*** Begin section ***
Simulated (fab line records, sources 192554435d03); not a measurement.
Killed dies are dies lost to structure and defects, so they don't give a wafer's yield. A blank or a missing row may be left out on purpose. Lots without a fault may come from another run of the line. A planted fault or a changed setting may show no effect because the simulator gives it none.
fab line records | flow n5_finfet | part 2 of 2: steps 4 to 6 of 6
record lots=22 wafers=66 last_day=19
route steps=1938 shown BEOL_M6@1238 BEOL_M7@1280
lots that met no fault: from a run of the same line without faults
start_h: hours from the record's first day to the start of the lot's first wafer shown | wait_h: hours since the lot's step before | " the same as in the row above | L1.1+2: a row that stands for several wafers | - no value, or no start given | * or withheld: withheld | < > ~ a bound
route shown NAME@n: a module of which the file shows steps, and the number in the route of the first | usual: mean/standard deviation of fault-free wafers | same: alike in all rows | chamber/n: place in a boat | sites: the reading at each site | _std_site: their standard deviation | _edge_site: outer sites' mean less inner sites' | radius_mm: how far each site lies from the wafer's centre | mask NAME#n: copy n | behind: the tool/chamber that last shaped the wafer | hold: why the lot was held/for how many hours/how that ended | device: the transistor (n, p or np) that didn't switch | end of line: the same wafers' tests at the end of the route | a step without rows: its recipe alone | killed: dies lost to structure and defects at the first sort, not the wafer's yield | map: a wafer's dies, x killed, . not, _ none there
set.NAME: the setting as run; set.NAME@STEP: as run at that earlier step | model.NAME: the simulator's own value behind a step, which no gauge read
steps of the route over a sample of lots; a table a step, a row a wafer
*** End section ***

▸ Activity:
Transcribe every line of the records exactly, please.

▸ Answer area:
Simulated (fab line records, sources 192554435d03); not a measurement.
Killed dies are dies lost to structure and defects, so they don't give a wafer's yield. A blank or a missing row may be left out on purpose. Lots without a fault may come from another run of the line. A planted fault or a changed setting may show no effect because the simulator gives it none.
fab line records | flow n5_finfet | part 2 of 2: steps 4 to 6 of 6
record lots=22 wafers=66 last_day=19
route steps=1938 shown BEOL_M6@1238 BEOL_M7@1280
lots that met no fault: from a run of the same line without faults
start_h: hours from the record's first day to the start of the lot's first wafer shown | wait_h: hours since the lot's step before | " the same as in the row above | L1.1+2: a row that stands for several wafers | - no value, or no start given | * or withheld: withheld | < > ~ a bound
route shown NAME@n: a module of which the file shows steps, and the number in the route of the first | usual: mean/standard deviation of fault-free wafers | same: alike in all rows | chamber/n: place in a boat | sites: the reading at each site | _std_site: their standard deviation | _edge_site: outer sites' mean less inner sites' | radius_mm: how far each site lies from the wafer's centre | mask NAME#n: copy n | behind: the tool/chamber that last shaped the wafer | hold: why the lot was held/for how many hours/how that ended | device: the transistor (n, p or np) that didn't switch | end of line: the same wafers' tests at the end of the route | a step without rows: its recipe alone | killed: dies lost to structure and defects at the first sort, not the wafer's yield | map: a wafer's dies, x killed, . not, _ none there
set.NAME: the setting as run; set.NAME@STEP: as run at that earlier step | model.NAME: the simulator's own value behind a step, which no gauge read
steps of the route over a sample of lots; a table a step, a row a wafer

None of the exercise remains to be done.